* ACTIVITY
Produce the same data once more, line for line.

* SUPPLIED DATA
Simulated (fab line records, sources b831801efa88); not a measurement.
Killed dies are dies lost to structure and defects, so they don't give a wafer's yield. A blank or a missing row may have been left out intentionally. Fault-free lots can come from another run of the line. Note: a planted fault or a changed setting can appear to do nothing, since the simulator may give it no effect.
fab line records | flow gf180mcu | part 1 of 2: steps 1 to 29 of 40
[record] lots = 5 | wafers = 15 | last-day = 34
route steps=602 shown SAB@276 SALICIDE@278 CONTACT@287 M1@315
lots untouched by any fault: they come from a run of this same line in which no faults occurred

* EXERCISE ANSWER
Simulated (fab line records, sources b831801efa88); not a measurement.
Killed dies are dies lost to structure and defects, so they don't give a wafer's yield. A blank or a missing row may have been left out intentionally. Fault-free lots can come from another run of the line. Note: a planted fault or a changed setting can appear to do nothing, since the simulator may give it no effect.
fab line records | flow gf180mcu | part 1 of 2: steps 1 to 29 of 40
[record] lots = 5 | wafers = 15 | last-day = 34
route steps=602 shown SAB@276 SALICIDE@278 CONTACT@287 M1@315
lots untouched by any fault: they come from a run of this same line in which no faults occurred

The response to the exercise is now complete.